Assigned task: Print exactly those lines that run from the beginning of the data to the line bearing "- SKY_LOCAL_INTERCONNECT_SOFTBAKE_07: time", inclusive.

Data listing:
# # # # # # #
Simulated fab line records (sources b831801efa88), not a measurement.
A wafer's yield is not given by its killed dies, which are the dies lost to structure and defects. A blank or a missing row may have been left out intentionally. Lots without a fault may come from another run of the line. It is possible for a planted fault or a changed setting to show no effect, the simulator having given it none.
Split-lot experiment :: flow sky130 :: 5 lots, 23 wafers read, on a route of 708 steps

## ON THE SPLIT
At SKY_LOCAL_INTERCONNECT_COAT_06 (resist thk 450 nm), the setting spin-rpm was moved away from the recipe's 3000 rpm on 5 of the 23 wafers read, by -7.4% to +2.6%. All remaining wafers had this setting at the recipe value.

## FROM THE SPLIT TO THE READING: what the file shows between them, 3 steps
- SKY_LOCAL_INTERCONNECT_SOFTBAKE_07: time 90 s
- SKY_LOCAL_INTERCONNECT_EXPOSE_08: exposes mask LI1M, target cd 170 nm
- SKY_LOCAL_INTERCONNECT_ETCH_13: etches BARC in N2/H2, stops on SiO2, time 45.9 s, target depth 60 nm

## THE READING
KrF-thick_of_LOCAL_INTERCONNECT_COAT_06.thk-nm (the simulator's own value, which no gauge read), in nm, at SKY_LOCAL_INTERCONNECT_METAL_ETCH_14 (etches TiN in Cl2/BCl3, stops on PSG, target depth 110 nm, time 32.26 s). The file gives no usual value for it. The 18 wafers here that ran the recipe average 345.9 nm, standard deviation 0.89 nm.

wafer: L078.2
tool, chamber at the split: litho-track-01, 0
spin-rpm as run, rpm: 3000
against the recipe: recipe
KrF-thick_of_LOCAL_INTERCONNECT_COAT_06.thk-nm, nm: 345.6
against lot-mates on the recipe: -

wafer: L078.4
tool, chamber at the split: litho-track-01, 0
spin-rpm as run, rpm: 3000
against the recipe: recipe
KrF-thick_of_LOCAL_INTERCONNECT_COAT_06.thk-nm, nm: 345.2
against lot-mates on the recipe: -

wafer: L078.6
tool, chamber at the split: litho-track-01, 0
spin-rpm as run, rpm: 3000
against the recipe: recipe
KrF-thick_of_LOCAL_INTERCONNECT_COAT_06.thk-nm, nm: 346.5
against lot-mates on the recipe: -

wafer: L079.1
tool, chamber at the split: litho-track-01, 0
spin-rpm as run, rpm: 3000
# # # # # # #

Task answer:
Simulated fab line records (sources b831801efa88), not a measurement.
A wafer's yield is not given by its killed dies, which are the dies lost to structure and defects. A blank or a missing row may have been left out intentionally. Lots without a fault may come from another run of the line. It is possible for a planted fault or a changed setting to show no effect, the simulator having given it none.
Split-lot experiment :: flow sky130 :: 5 lots, 23 wafers read, on a route of 708 steps

## ON THE SPLIT
At SKY_LOCAL_INTERCONNECT_COAT_06 (resist thk 450 nm), the setting spin-rpm was moved away from the recipe's 3000 rpm on 5 of the 23 wafers read, by -7.4% to +2.6%. All remaining wafers had this setting at the recipe value.

## FROM THE SPLIT TO THE READING: what the file shows between them, 3 steps
- SKY_LOCAL_INTERCONNECT_SOFTBAKE_07: time 90 s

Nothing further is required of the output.